• Exercise
Give an exact copy of the lines from the beginning of the listing below to the "P3: pattern etch" line, inclusive.

BEGIN Record extracts

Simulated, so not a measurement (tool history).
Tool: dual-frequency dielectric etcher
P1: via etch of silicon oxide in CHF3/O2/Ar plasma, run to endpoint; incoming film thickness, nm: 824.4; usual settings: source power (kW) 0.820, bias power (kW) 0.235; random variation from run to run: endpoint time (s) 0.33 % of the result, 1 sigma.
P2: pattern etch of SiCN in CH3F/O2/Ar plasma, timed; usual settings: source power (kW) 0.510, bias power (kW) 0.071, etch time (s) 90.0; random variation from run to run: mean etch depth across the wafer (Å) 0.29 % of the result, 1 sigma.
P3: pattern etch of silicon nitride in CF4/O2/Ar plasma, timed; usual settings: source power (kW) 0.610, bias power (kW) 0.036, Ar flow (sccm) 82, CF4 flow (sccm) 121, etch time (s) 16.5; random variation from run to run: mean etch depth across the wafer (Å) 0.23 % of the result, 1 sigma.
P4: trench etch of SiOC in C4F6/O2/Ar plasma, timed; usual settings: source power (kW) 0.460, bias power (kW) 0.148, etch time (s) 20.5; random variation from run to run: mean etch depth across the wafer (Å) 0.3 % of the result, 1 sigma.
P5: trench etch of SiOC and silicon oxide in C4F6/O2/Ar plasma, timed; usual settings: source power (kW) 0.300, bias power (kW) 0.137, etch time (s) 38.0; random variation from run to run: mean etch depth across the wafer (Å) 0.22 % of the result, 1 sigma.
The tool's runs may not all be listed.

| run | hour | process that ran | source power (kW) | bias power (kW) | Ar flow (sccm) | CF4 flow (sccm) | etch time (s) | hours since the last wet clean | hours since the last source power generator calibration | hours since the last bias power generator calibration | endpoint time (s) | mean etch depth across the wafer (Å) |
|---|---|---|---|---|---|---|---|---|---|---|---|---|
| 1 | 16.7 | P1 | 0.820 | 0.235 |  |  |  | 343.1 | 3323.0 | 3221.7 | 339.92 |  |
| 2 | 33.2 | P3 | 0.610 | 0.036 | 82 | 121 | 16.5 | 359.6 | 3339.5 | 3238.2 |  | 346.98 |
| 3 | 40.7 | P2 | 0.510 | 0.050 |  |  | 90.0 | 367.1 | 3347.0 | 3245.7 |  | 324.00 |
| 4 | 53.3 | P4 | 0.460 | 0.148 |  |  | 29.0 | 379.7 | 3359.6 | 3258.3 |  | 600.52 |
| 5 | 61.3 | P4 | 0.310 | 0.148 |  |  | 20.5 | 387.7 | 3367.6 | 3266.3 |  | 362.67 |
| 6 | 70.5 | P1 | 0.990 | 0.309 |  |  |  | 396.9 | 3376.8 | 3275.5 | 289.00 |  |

END Record extracts

• Written reply
Simulated, so not a measurement (tool history).
Tool: dual-frequency dielectric etcher
P1: via etch of silicon oxide in CHF3/O2/Ar plasma, run to endpoint; incoming film thickness, nm: 824.4; usual settings: source power (kW) 0.820, bias power (kW) 0.235; random variation from run to run: endpoint time (s) 0.33 % of the result, 1 sigma.
P2: pattern etch of SiCN in CH3F/O2/Ar plasma, timed; usual settings: source power (kW) 0.510, bias power (kW) 0.071, etch time (s) 90.0; random variation from run to run: mean etch depth across the wafer (Å) 0.29 % of the result, 1 sigma.
P3: pattern etch of silicon nitride in CF4/O2/Ar plasma, timed; usual settings: source power (kW) 0.610, bias power (kW) 0.036, Ar flow (sccm) 82, CF4 flow (sccm) 121, etch time (s) 16.5; random variation from run to run: mean etch depth across the wafer (Å) 0.23 % of the result, 1 sigma.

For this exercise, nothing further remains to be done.